## [DATA SECTION]
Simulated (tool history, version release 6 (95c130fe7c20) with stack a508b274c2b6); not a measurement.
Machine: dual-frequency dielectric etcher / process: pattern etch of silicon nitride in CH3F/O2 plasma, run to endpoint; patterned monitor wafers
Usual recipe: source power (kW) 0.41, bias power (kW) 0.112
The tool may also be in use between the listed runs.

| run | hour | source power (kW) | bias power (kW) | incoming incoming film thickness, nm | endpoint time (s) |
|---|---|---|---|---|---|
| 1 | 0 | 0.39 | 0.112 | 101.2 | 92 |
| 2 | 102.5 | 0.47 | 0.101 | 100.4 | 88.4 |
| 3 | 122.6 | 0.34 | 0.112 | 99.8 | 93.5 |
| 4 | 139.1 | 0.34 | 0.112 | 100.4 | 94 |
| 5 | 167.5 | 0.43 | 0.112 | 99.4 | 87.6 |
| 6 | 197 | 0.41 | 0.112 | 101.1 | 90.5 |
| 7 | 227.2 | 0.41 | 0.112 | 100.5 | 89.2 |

## [WORK INSTRUCTION]
Every record above must be printed again exactly.

## [PROBLEM SOLUTION]
Simulated (tool history, version release 6 (95c130fe7c20) with stack a508b274c2b6); not a measurement.
Machine: dual-frequency dielectric etcher / process: pattern etch of silicon nitride in CH3F/O2 plasma, run to endpoint; patterned monitor wafers
Usual recipe: source power (kW) 0.41, bias power (kW) 0.112
The tool may also be in use between the listed runs.

| run | hour | source power (kW) | bias power (kW) | incoming incoming film thickness, nm | endpoint time (s) |
|---|---|---|---|---|---|
| 1 | 0 | 0.39 | 0.112 | 101.2 | 92 |
| 2 | 102.5 | 0.47 | 0.101 | 100.4 | 88.4 |
| 3 | 122.6 | 0.34 | 0.112 | 99.8 | 93.5 |
| 4 | 139.1 | 0.34 | 0.112 | 100.4 | 94 |
| 5 | 167.5 | 0.43 | 0.112 | 99.4 | 87.6 |
| 6 | 197 | 0.41 | 0.112 | 101.1 | 90.5 |
| 7 | 227.2 | 0.41 | 0.112 | 100.5 | 89.2 |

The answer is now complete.